:::

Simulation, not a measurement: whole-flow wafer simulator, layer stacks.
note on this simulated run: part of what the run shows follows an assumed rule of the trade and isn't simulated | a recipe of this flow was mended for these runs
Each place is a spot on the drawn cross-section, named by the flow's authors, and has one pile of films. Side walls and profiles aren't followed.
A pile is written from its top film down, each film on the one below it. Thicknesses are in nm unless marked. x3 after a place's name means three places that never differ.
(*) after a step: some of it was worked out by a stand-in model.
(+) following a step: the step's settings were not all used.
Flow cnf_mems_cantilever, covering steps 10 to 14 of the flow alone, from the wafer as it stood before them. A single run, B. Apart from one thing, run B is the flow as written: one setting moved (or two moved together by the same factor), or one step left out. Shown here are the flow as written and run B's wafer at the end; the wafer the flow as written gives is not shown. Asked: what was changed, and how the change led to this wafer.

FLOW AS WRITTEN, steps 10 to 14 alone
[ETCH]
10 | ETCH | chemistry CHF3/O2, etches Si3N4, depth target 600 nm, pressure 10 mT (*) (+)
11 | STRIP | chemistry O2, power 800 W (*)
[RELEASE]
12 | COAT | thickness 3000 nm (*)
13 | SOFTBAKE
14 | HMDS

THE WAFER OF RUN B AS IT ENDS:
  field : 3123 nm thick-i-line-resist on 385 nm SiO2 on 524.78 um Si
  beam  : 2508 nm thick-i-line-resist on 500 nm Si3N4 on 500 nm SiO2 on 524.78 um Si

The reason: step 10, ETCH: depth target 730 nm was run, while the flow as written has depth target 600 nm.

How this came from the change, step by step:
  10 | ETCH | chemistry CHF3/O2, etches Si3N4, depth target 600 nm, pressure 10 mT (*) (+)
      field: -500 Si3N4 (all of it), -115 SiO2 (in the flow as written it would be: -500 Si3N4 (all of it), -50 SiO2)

:::

__WORK REQUEST__:
Exactly as written, repeat the lines from the start of the listing through the line containing "500 nm SiO2 on 524.78 um Si", both included.

__WORKED SOLUTION__:
Simulation, not a measurement: whole-flow wafer simulator, layer stacks.
note on this simulated run: part of what the run shows follows an assumed rule of the trade and isn't simulated | a recipe of this flow was mended for these runs
Each place is a spot on the drawn cross-section, named by the flow's authors, and has one pile of films. Side walls and profiles aren't followed.
A pile is written from its top film down, each film on the one below it. Thicknesses are in nm unless marked. x3 after a place's name means three places that never differ.
(*) after a step: some of it was worked out by a stand-in model.
(+) following a step: the step's settings were not all used.
Flow cnf_mems_cantilever, covering steps 10 to 14 of the flow alone, from the wafer as it stood before them. A single run, B. Apart from one thing, run B is the flow as written: one setting moved (or two moved together by the same factor), or one step left out. Shown here are the flow as written and run B's wafer at the end; the wafer the flow as written gives is not shown. Asked: what was changed, and how the change led to this wafer.

FLOW AS WRITTEN, steps 10 to 14 alone
[ETCH]
10 | ETCH | chemistry CHF3/O2, etches Si3N4, depth target 600 nm, pressure 10 mT (*) (+)
11 | STRIP | chemistry O2, power 800 W (*)
[RELEASE]
12 | COAT | thickness 3000 nm (*)
13 | SOFTBAKE
14 | HMDS

THE WAFER OF RUN B AS IT ENDS:
  field : 3123 nm thick-i-line-resist on 385 nm SiO2 on 524.78 um Si
  beam  : 2508 nm thick-i-line-resist on 500 nm Si3N4 on 500 nm SiO2 on 524.78 um Si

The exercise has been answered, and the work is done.